· · · · ·

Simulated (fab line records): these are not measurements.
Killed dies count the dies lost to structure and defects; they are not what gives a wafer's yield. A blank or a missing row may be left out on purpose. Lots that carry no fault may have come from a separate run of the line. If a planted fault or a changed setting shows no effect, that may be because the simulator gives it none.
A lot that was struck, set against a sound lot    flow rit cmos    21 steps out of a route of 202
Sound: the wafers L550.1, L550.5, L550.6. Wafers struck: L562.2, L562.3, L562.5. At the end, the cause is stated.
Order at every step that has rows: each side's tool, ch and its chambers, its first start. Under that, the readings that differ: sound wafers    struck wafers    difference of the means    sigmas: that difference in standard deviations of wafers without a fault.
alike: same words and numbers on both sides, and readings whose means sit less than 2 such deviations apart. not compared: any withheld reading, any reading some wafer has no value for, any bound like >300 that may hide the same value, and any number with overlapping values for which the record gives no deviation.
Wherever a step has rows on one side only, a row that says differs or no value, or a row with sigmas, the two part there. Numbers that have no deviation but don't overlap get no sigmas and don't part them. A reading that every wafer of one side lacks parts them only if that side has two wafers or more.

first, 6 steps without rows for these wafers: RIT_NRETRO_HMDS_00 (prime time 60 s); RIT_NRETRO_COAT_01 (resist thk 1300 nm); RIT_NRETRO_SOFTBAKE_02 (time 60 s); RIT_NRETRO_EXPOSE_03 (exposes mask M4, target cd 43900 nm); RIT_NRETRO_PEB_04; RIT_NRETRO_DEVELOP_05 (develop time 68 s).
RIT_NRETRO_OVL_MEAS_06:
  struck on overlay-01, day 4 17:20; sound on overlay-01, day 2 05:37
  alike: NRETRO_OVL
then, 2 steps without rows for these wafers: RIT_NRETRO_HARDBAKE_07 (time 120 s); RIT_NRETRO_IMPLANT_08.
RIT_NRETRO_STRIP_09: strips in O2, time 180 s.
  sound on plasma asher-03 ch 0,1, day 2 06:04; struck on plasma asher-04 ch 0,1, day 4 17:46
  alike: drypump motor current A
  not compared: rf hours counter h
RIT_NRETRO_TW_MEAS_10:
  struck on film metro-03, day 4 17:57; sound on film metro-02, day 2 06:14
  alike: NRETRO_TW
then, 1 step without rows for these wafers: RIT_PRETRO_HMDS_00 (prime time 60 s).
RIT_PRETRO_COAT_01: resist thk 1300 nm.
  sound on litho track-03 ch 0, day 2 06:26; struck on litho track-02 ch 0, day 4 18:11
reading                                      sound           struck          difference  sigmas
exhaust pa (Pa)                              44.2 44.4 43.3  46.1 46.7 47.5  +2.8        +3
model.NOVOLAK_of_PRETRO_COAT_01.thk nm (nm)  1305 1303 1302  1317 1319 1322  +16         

· · · · ·

* WORK INSTRUCTION *
Give back the entries above exactly as they are, from their first line through the line that contains "A lot that was", both included, with nothing else.

* WORKED SOLUTION *
Simulated (fab line records): these are not measurements.
Killed dies count the dies lost to structure and defects; they are not what gives a wafer's yield. A blank or a missing row may be left out on purpose. Lots that carry no fault may have come from a separate run of the line. If a planted fault or a changed setting shows no effect, that may be because the simulator gives it none.
A lot that was struck, set against a sound lot    flow rit cmos    21 steps out of a route of 202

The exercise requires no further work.